========================================
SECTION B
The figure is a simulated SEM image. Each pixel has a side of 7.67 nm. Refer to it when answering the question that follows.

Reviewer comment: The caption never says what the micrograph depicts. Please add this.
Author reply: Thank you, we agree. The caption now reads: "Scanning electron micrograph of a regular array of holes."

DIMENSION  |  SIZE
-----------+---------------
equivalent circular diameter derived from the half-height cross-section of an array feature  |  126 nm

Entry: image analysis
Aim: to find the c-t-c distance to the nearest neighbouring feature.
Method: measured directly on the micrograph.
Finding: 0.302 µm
========================================

▶ _Work task_
Please print the lines from the start of the records up to and including the line with "Method: measured directly on the micrograph.", copying each one exactly and leaving out the rest.

▶ _Answer section_
SECTION B
The figure is a simulated SEM image. Each pixel has a side of 7.67 nm. Refer to it when answering the question that follows.

Reviewer comment: The caption never says what the micrograph depicts. Please add this.
Author reply: Thank you, we agree. The caption now reads: "Scanning electron micrograph of a regular array of holes."

DIMENSION  |  SIZE
-----------+---------------
equivalent circular diameter derived from the half-height cross-section of an array feature  |  126 nm

Entry: image analysis
Aim: to find the c-t-c distance to the nearest neighbouring feature.
Method: measured directly on the micrograph.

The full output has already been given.